______
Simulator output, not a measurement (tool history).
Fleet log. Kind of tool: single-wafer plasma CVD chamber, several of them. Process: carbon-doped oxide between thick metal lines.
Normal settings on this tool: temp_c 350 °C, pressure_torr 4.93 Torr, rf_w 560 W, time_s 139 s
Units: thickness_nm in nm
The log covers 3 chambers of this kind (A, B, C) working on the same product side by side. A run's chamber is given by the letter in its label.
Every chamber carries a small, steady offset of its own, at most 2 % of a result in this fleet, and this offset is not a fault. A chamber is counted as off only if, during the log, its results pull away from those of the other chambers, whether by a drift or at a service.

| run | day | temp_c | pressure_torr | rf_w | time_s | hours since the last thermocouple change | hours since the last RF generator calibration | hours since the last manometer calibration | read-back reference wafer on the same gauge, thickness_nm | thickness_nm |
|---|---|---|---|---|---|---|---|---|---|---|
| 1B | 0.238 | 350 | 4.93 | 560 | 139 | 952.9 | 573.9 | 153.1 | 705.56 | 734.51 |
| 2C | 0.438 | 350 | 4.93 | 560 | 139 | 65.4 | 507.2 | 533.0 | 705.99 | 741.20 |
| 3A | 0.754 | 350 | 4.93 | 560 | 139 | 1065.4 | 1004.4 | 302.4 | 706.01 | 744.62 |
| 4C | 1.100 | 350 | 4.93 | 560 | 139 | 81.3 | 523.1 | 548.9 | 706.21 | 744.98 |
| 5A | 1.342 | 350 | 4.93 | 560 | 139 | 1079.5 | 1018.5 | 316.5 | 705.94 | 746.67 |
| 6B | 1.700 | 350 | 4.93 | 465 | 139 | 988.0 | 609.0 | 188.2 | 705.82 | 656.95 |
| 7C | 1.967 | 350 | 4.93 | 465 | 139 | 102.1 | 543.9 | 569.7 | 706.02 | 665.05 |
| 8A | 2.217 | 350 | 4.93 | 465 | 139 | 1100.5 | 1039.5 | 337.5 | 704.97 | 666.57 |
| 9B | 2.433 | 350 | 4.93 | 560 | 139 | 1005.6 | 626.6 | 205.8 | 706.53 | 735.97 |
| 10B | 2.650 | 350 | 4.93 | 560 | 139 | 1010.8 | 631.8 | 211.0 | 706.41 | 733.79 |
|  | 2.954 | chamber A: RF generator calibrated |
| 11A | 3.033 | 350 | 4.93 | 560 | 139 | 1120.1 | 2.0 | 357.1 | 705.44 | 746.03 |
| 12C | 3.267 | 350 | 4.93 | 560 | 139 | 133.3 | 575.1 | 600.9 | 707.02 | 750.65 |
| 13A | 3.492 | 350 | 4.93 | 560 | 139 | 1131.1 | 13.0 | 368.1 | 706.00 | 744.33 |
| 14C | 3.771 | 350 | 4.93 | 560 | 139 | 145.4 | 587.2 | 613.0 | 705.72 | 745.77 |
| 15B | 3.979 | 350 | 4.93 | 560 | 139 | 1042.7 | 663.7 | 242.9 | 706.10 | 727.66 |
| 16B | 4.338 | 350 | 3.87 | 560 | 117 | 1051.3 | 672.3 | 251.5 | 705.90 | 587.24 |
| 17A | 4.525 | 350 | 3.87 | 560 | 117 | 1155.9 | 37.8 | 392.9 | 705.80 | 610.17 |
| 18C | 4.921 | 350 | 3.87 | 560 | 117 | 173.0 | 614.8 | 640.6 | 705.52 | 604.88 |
______

--- Assignment ---
Output the data exactly, from the first line through the line that holds "705.99 | 741.20 |", so that no later line appears.

--- Answer section ---
Simulator output, not a measurement (tool history).
Fleet log. Kind of tool: single-wafer plasma CVD chamber, several of them. Process: carbon-doped oxide between thick metal lines.
Normal settings on this tool: temp_c 350 °C, pressure_torr 4.93 Torr, rf_w 560 W, time_s 139 s
Units: thickness_nm in nm
The log covers 3 chambers of this kind (A, B, C) working on the same product side by side. A run's chamber is given by the letter in its label.
Every chamber carries a small, steady offset of its own, at most 2 % of a result in this fleet, and this offset is not a fault. A chamber is counted as off only if, during the log, its results pull away from those of the other chambers, whether by a drift or at a service.

| run | day | temp_c | pressure_torr | rf_w | time_s | hours since the last thermocouple change | hours since the last RF generator calibration | hours since the last manometer calibration | read-back reference wafer on the same gauge, thickness_nm | thickness_nm |
|---|---|---|---|---|---|---|---|---|---|---|
| 1B | 0.238 | 350 | 4.93 | 560 | 139 | 952.9 | 573.9 | 153.1 | 705.56 | 734.51 |
| 2C | 0.438 | 350 | 4.93 | 560 | 139 | 65.4 | 507.2 | 533.0 | 705.99 | 741.20 |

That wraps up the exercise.